**Work task:** Your task is to copy every record exactly.

**Information supplied:**
▽

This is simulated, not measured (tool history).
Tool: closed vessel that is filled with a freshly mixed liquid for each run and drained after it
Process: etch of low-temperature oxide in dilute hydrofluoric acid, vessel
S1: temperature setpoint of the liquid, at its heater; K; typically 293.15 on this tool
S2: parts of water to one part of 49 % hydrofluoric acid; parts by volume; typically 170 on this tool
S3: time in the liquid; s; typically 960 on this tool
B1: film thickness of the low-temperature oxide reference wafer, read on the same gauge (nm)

△

**Exercise solution:**
This is simulated, not measured (tool history).
Tool: closed vessel that is filled with a freshly mixed liquid for each run and drained after it
Process: etch of low-temperature oxide in dilute hydrofluoric acid, vessel
S1: temperature setpoint of the liquid, at its heater; K; typically 293.15 on this tool
S2: parts of water to one part of 49 % hydrofluoric acid; parts by volume; typically 170 on this tool
S3: time in the liquid; s; typically 960 on this tool
B1: film thickness of the low-temperature oxide reference wafer, read on the same gauge (nm)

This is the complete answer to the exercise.